Data supplied
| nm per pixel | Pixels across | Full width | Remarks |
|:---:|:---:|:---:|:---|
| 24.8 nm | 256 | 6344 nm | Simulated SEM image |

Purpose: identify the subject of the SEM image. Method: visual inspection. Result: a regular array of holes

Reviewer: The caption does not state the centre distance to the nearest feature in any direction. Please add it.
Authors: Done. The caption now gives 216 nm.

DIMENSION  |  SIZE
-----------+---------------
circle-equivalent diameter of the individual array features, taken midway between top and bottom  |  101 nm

Exercise
Only the lines from the first line of the records through the line with "Purpose: identify the" should be reproduced, exactly and with nothing added.

Written answer
| nm per pixel | Pixels across | Full width | Remarks |
|:---:|:---:|:---:|:---|
| 24.8 nm | 256 | 6344 nm | Simulated SEM image |

Purpose: identify the subject of the SEM image. Method: visual inspection. Result: a regular array of holes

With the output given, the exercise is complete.